Set down word for word each line from the start of the listing through the line that contains "Exercise. Let a", both included.

Input data below:
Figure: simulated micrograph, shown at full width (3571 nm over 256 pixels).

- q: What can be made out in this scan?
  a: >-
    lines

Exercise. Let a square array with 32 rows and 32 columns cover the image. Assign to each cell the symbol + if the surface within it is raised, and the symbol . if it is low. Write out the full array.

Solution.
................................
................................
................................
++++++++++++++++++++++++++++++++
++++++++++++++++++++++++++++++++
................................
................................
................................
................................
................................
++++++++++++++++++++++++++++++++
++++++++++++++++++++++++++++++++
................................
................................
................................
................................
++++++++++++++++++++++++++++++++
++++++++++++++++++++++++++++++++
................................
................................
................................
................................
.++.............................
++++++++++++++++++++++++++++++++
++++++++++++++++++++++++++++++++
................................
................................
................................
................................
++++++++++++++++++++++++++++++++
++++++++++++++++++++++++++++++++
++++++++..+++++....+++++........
End of Input data.

> [Worked solution]:
Figure: simulated micrograph, shown at full width (3571 nm over 256 pixels).

- q: What can be made out in this scan?
  a: >-
    lines

Exercise. Let a square array with 32 rows and 32 columns cover the image. Assign to each cell the symbol + if the surface within it is raised, and the symbol . if it is low. Write out the full array.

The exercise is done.